→ **REQUIREMENT**: In the listing below, the line containing "startH: hours from" marks the end; copy exactly every line from the first through that one.

***** DATASET *****

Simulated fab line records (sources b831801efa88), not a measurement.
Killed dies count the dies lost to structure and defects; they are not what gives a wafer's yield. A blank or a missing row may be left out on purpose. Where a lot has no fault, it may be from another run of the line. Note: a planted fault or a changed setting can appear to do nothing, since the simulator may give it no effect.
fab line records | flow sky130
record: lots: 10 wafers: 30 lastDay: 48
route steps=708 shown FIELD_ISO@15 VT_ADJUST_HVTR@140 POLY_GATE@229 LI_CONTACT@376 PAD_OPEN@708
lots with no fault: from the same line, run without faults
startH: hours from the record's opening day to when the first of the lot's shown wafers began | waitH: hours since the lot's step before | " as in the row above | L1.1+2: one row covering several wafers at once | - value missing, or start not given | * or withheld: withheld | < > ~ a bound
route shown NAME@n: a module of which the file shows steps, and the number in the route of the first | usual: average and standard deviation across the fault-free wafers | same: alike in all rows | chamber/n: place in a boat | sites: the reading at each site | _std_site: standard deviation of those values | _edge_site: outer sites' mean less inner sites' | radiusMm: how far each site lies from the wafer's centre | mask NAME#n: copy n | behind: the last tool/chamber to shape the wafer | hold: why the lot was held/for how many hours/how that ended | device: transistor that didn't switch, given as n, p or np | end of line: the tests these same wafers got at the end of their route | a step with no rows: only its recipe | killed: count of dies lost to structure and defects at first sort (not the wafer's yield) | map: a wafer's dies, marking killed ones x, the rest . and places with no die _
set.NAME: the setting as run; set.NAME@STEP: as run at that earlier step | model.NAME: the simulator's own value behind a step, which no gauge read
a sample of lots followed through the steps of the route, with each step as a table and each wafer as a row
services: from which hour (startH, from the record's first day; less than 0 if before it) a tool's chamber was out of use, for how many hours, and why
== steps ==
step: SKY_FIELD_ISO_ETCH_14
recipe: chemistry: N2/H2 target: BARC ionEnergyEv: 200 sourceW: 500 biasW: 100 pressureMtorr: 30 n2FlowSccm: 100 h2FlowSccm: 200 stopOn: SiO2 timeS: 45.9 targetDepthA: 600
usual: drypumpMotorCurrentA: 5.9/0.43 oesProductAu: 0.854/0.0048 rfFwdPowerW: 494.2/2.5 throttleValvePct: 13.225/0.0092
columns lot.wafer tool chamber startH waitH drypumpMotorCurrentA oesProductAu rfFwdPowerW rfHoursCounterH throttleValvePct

*****

→ **ANSWER SPACE**:
Simulated fab line records (sources b831801efa88), not a measurement.
Killed dies count the dies lost to structure and defects; they are not what gives a wafer's yield. A blank or a missing row may be left out on purpose. Where a lot has no fault, it may be from another run of the line. Note: a planted fault or a changed setting can appear to do nothing, since the simulator may give it no effect.
fab line records | flow sky130
record: lots: 10 wafers: 30 lastDay: 48
route steps=708 shown FIELD_ISO@15 VT_ADJUST_HVTR@140 POLY_GATE@229 LI_CONTACT@376 PAD_OPEN@708
lots with no fault: from the same line, run without faults
startH: hours from the record's opening day to when the first of the lot's shown wafers began | waitH: hours since the lot's step before | " as in the row above | L1.1+2: one row covering several wafers at once | - value missing, or start not given | * or withheld: withheld | < > ~ a bound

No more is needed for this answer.